-- BRIEF --
Given the material below, output exactly the lines from the line with "C1: hours since the last wet clean" to the line with "In this fleet", both ends included, and no other lines.

-- INPUT DATA --
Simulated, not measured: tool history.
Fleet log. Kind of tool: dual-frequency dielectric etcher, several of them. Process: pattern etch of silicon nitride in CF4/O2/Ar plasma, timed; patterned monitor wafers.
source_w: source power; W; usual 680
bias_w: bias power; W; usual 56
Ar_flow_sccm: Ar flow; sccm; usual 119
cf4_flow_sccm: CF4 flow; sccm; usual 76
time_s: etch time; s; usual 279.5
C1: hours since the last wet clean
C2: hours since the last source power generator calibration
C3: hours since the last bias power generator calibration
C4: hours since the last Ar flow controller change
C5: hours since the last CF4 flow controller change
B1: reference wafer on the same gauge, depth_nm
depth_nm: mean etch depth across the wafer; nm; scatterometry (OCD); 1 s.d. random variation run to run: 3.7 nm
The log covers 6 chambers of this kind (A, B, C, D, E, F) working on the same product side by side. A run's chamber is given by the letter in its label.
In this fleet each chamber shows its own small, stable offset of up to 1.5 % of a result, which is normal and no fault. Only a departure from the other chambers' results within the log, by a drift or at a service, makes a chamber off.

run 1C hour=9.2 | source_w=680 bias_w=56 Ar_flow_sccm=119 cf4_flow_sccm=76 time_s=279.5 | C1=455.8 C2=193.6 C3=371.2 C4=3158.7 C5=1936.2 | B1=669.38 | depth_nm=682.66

-- EXERCISE SOLUTION --
C1: hours since the last wet clean
C2: hours since the last source power generator calibration
C3: hours since the last bias power generator calibration
C4: hours since the last Ar flow controller change
C5: hours since the last CF4 flow controller change
B1: reference wafer on the same gauge, depth_nm
depth_nm: mean etch depth across the wafer; nm; scatterometry (OCD); 1 s.d. random variation run to run: 3.7 nm
The log covers 6 chambers of this kind (A, B, C, D, E, F) working on the same product side by side. A run's chamber is given by the letter in its label.
In this fleet each chamber shows its own small, stable offset of up to 1.5 % of a result, which is normal and no fault. Only a departure from the other chambers' results within the log, by a drift or at a service, makes a chamber off.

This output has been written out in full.